● INPUT DATA:
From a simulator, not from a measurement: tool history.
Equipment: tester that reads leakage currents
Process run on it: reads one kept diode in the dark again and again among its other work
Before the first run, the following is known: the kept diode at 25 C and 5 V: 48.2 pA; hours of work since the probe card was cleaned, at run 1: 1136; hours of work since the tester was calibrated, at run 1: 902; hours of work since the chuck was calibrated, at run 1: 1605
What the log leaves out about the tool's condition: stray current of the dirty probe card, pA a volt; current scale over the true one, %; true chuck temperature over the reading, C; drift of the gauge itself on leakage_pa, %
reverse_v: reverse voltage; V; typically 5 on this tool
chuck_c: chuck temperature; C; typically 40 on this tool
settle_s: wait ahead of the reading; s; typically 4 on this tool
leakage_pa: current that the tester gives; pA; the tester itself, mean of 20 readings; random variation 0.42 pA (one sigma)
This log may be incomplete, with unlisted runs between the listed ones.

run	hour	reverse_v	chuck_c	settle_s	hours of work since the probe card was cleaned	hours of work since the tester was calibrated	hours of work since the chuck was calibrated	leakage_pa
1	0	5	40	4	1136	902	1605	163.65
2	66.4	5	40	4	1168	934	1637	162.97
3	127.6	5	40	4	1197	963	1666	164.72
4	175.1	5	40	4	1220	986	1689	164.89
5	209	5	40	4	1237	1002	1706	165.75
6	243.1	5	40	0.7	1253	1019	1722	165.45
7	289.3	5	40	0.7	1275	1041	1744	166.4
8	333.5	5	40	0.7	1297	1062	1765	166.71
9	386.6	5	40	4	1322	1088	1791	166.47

● ACTIVITY: Retype all the data exactly, line for line.

● REPLY:
From a simulator, not from a measurement: tool history.
Equipment: tester that reads leakage currents
Process run on it: reads one kept diode in the dark again and again among its other work
Before the first run, the following is known: the kept diode at 25 C and 5 V: 48.2 pA; hours of work since the probe card was cleaned, at run 1: 1136; hours of work since the tester was calibrated, at run 1: 902; hours of work since the chuck was calibrated, at run 1: 1605
What the log leaves out about the tool's condition: stray current of the dirty probe card, pA a volt; current scale over the true one, %; true chuck temperature over the reading, C; drift of the gauge itself on leakage_pa, %
reverse_v: reverse voltage; V; typically 5 on this tool
chuck_c: chuck temperature; C; typically 40 on this tool
settle_s: wait ahead of the reading; s; typically 4 on this tool
leakage_pa: current that the tester gives; pA; the tester itself, mean of 20 readings; random variation 0.42 pA (one sigma)
This log may be incomplete, with unlisted runs between the listed ones.

run	hour	reverse_v	chuck_c	settle_s	hours of work since the probe card was cleaned	hours of work since the tester was calibrated	hours of work since the chuck was calibrated	leakage_pa
1	0	5	40	4	1136	902	1605	163.65
2	66.4	5	40	4	1168	934	1637	162.97
3	127.6	5	40	4	1197	963	1666	164.72
4	175.1	5	40	4	1220	986	1689	164.89
5	209	5	40	4	1237	1002	1706	165.75
6	243.1	5	40	0.7	1253	1019	1722	165.45
7	289.3	5	40	0.7	1275	1041	1744	166.4
8	333.5	5	40	0.7	1297	1062	1765	166.71
9	386.6	5	40	4	1322	1088	1791	166.47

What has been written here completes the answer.